Brief. Only the lines from the top of the following listing through the line with "Question 4. Divide" belong in your answer, exactly as written.

:: Material supplied ::

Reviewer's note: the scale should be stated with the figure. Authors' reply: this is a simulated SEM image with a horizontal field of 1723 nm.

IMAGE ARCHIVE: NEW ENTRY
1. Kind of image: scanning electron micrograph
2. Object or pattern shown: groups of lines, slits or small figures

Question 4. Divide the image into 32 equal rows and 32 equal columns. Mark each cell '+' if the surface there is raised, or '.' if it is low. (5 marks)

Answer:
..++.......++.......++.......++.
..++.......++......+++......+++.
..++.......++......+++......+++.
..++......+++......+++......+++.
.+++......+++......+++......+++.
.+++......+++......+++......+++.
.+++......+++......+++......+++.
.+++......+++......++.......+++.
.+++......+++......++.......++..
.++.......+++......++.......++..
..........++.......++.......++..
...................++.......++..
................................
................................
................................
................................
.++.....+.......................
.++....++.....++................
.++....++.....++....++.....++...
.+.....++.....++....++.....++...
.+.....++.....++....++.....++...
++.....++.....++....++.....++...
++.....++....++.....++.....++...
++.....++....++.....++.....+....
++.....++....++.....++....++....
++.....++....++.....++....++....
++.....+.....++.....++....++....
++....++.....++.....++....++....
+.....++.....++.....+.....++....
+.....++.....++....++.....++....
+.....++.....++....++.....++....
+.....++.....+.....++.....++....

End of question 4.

:::

Your solution.
Reviewer's note: the scale should be stated with the figure. Authors' reply: this is a simulated SEM image with a horizontal field of 1723 nm.

IMAGE ARCHIVE: NEW ENTRY
1. Kind of image: scanning electron micrograph
2. Object or pattern shown: groups of lines, slits or small figures

Question 4. Divide the image into 32 equal rows and 32 equal columns. Mark each cell '+' if the surface there is raised, or '.' if it is low. (5 marks)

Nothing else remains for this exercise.